ASSIGNMENT:
Retype the data below in full, keeping every character as it is.

# # # # #

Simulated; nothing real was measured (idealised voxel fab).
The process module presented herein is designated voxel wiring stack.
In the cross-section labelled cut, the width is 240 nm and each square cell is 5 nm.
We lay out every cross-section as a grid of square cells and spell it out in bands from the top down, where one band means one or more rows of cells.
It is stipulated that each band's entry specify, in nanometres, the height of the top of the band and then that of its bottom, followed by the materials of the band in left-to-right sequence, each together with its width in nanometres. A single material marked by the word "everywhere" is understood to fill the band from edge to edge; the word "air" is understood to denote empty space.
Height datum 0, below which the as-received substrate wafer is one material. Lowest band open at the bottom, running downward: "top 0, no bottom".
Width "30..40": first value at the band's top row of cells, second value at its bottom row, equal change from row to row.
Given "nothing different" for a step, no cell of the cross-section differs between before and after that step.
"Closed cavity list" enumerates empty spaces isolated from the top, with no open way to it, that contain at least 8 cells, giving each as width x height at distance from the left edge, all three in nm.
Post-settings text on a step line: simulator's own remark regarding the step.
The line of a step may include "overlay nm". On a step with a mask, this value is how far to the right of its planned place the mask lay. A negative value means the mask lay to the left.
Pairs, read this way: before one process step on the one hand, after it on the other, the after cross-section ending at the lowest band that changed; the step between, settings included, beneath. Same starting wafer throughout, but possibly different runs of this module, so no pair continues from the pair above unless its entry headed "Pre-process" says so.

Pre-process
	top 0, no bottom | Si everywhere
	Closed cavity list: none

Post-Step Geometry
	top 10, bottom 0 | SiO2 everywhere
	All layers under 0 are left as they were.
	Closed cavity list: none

# # # # #

EXPECTED ANSWER:
Simulated; nothing real was measured (idealised voxel fab).
The process module presented herein is designated voxel wiring stack.
In the cross-section labelled cut, the width is 240 nm and each square cell is 5 nm.
We lay out every cross-section as a grid of square cells and spell it out in bands from the top down, where one band means one or more rows of cells.
It is stipulated that each band's entry specify, in nanometres, the height of the top of the band and then that of its bottom, followed by the materials of the band in left-to-right sequence, each together with its width in nanometres. A single material marked by the word "everywhere" is understood to fill the band from edge to edge; the word "air" is understood to denote empty space.
Height datum 0, below which the as-received substrate wafer is one material. Lowest band open at the bottom, running downward: "top 0, no bottom".
Width "30..40": first value at the band's top row of cells, second value at its bottom row, equal change from row to row.
Given "nothing different" for a step, no cell of the cross-section differs between before and after that step.
"Closed cavity list" enumerates empty spaces isolated from the top, with no open way to it, that contain at least 8 cells, giving each as width x height at distance from the left edge, all three in nm.
Post-settings text on a step line: simulator's own remark regarding the step.
The line of a step may include "overlay nm". On a step with a mask, this value is how far to the right of its planned place the mask lay. A negative value means the mask lay to the left.
Pairs, read this way: before one process step on the one hand, after it on the other, the after cross-section ending at the lowest band that changed; the step between, settings included, beneath. Same starting wafer throughout, but possibly different runs of this module, so no pair continues from the pair above unless its entry headed "Pre-process" says so.

Pre-process
	top 0, no bottom | Si everywhere
	Closed cavity list: none

Post-Step Geometry
	top 10, bottom 0 | SiO2 everywhere
	All layers under 0 are left as they were.
	Closed cavity list: none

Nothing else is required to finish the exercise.